Dataset excerpts:
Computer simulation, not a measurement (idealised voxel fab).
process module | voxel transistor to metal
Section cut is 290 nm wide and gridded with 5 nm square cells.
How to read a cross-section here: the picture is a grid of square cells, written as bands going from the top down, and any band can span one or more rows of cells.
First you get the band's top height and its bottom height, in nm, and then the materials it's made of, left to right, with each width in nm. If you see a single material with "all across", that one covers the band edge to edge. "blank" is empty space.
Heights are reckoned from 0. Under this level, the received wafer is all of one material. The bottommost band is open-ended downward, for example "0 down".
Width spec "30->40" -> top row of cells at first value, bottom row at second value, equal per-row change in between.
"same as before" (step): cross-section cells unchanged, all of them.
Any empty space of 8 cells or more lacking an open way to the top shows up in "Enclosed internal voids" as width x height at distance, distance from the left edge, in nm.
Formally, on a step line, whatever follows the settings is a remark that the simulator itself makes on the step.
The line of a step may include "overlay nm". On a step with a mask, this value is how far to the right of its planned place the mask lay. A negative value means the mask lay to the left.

Work item: Your task is to set down all of the entries exactly as they appear.

Task solution:
Computer simulation, not a measurement (idealised voxel fab).
process module | voxel transistor to metal
Section cut is 290 nm wide and gridded with 5 nm square cells.
How to read a cross-section here: the picture is a grid of square cells, written as bands going from the top down, and any band can span one or more rows of cells.
First you get the band's top height and its bottom height, in nm, and then the materials it's made of, left to right, with each width in nm. If you see a single material with "all across", that one covers the band edge to edge. "blank" is empty space.
Heights are reckoned from 0. Under this level, the received wafer is all of one material. The bottommost band is open-ended downward, for example "0 down".
Width spec "30->40" -> top row of cells at first value, bottom row at second value, equal per-row change in between.
"same as before" (step): cross-section cells unchanged, all of them.
Any empty space of 8 cells or more lacking an open way to the top shows up in "Enclosed internal voids" as width x height at distance, distance from the left edge, in nm.
Formally, on a step line, whatever follows the settings is a remark that the simulator itself makes on the step.
The line of a step may include "overlay nm". On a step with a mask, this value is how far to the right of its planned place the mask lay. A negative value means the mask lay to the left.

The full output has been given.